WORK ORDER =
Reproduce the data shown below exactly.

----- RECORDED DATA -----

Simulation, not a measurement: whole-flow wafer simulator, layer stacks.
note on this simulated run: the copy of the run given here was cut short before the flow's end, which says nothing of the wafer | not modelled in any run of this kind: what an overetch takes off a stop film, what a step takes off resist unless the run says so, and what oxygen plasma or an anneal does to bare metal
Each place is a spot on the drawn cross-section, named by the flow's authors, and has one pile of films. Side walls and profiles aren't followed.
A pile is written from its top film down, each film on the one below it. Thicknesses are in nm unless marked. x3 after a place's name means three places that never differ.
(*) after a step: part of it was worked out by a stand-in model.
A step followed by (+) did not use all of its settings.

-----

TASK SOLUTION =
Simulation, not a measurement: whole-flow wafer simulator, layer stacks.
note on this simulated run: the copy of the run given here was cut short before the flow's end, which says nothing of the wafer | not modelled in any run of this kind: what an overetch takes off a stop film, what a step takes off resist unless the run says so, and what oxygen plasma or an anneal does to bare metal
Each place is a spot on the drawn cross-section, named by the flow's authors, and has one pile of films. Side walls and profiles aren't followed.
A pile is written from its top film down, each film on the one below it. Thicknesses are in nm unless marked. x3 after a place's name means three places that never differ.
(*) after a step: part of it was worked out by a stand-in model.
A step followed by (+) did not use all of its settings.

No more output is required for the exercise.